▸ **ACTIVITY**
All records are to be restated exactly, each line as it reads.

[[ RECORD EXTRACTS open ]]
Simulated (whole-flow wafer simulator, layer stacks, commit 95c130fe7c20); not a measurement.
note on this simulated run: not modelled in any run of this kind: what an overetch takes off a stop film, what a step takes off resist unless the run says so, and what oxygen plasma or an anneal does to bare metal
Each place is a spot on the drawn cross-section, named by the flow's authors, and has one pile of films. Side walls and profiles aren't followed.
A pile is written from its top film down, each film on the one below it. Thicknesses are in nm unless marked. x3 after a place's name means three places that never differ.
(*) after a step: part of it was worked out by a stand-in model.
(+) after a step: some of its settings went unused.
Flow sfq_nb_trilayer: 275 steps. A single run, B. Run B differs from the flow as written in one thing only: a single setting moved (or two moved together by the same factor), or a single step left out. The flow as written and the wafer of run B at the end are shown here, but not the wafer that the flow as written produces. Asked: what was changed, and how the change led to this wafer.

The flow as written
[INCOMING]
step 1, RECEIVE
[[ RECORD EXTRACTS closed ]]

▸ **EXERCISE RESULT**
Simulated (whole-flow wafer simulator, layer stacks, commit 95c130fe7c20); not a measurement.
note on this simulated run: not modelled in any run of this kind: what an overetch takes off a stop film, what a step takes off resist unless the run says so, and what oxygen plasma or an anneal does to bare metal
Each place is a spot on the drawn cross-section, named by the flow's authors, and has one pile of films. Side walls and profiles aren't followed.
A pile is written from its top film down, each film on the one below it. Thicknesses are in nm unless marked. x3 after a place's name means three places that never differ.
(*) after a step: part of it was worked out by a stand-in model.
(+) after a step: some of its settings went unused.
Flow sfq_nb_trilayer: 275 steps. A single run, B. Run B differs from the flow as written in one thing only: a single setting moved (or two moved together by the same factor), or a single step left out. The flow as written and the wafer of run B at the end are shown here, but not the wafer that the flow as written produces. Asked: what was changed, and how the change led to this wafer.

The flow as written
[INCOMING]
step 1, RECEIVE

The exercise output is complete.